» Action item
Each line from the start of the entries through the line that contains "startH: start of" should be output exactly, please.

» Data to examine
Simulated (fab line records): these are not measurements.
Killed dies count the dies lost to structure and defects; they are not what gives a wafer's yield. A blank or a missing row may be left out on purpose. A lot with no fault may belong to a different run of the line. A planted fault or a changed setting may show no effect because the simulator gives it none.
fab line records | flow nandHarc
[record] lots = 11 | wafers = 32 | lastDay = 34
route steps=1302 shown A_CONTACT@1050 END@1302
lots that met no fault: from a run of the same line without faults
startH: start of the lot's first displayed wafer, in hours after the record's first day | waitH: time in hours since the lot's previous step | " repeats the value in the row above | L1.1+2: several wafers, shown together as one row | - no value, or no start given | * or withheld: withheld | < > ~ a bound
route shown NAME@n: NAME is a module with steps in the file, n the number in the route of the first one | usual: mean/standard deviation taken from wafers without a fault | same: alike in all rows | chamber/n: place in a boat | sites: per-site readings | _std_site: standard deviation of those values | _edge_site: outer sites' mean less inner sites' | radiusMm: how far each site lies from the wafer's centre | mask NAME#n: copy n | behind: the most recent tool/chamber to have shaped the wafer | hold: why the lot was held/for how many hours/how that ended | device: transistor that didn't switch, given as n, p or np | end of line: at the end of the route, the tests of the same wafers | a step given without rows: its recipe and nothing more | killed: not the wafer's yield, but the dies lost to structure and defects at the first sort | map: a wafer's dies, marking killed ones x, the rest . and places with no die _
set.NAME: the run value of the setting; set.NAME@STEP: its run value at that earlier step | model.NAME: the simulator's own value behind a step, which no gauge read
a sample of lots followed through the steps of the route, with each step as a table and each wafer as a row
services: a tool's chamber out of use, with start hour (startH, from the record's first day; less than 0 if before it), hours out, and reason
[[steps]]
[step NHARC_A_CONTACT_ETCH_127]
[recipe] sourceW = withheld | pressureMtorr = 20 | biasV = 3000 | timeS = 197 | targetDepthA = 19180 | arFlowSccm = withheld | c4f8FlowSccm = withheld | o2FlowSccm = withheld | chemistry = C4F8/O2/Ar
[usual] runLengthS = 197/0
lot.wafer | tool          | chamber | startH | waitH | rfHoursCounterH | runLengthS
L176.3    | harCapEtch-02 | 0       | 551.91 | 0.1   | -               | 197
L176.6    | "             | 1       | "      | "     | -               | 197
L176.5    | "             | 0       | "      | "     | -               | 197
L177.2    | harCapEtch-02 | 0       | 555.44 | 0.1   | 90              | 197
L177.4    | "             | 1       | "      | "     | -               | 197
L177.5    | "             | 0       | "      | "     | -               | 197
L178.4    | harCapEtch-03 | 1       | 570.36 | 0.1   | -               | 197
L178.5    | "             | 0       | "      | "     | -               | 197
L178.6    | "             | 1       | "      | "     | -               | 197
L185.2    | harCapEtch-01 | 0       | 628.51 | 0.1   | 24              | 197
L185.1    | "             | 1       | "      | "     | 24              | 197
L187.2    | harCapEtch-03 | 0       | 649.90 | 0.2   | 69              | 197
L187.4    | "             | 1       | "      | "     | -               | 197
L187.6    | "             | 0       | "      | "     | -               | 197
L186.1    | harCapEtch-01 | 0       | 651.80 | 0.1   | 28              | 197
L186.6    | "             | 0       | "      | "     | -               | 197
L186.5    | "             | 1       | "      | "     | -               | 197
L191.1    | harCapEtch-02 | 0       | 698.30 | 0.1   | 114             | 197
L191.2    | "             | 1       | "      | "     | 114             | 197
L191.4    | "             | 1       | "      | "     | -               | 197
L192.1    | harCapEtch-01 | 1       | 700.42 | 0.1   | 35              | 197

» Your solution
Simulated (fab line records): these are not measurements.
Killed dies count the dies lost to structure and defects; they are not what gives a wafer's yield. A blank or a missing row may be left out on purpose. A lot with no fault may belong to a different run of the line. A planted fault or a changed setting may show no effect because the simulator gives it none.
fab line records | flow nandHarc
[record] lots = 11 | wafers = 32 | lastDay = 34
route steps=1302 shown A_CONTACT@1050 END@1302
lots that met no fault: from a run of the same line without faults
startH: start of the lot's first displayed wafer, in hours after the record's first day | waitH: time in hours since the lot's previous step | " repeats the value in the row above | L1.1+2: several wafers, shown together as one row | - no value, or no start given | * or withheld: withheld | < > ~ a bound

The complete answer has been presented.